• **Provided information**:
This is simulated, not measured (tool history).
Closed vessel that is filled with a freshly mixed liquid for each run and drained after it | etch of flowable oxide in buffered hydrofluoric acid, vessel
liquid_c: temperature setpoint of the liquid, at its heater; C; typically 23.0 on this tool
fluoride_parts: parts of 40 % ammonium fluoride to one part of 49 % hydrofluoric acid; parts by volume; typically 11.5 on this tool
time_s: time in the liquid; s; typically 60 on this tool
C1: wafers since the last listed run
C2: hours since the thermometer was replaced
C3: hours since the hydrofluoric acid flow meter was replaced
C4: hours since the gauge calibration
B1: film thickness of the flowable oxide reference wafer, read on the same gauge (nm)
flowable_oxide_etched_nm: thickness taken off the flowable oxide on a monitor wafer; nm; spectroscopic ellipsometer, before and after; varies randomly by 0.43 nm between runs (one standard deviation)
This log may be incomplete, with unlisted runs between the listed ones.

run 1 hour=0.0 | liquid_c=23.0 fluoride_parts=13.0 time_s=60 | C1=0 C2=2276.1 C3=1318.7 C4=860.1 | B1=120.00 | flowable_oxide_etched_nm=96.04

• **Work instruction**:
Every line from the top of the material through the line containing "This log may" must be transcribed exactly, and no other line may appear.

• **Task result**:
This is simulated, not measured (tool history).
Closed vessel that is filled with a freshly mixed liquid for each run and drained after it | etch of flowable oxide in buffered hydrofluoric acid, vessel
liquid_c: temperature setpoint of the liquid, at its heater; C; typically 23.0 on this tool
fluoride_parts: parts of 40 % ammonium fluoride to one part of 49 % hydrofluoric acid; parts by volume; typically 11.5 on this tool
time_s: time in the liquid; s; typically 60 on this tool
C1: wafers since the last listed run
C2: hours since the thermometer was replaced
C3: hours since the hydrofluoric acid flow meter was replaced
C4: hours since the gauge calibration
B1: film thickness of the flowable oxide reference wafer, read on the same gauge (nm)
flowable_oxide_etched_nm: thickness taken off the flowable oxide on a monitor wafer; nm; spectroscopic ellipsometer, before and after; varies randomly by 0.43 nm between runs (one standard deviation)
This log may be incomplete, with unlisted runs between the listed ones.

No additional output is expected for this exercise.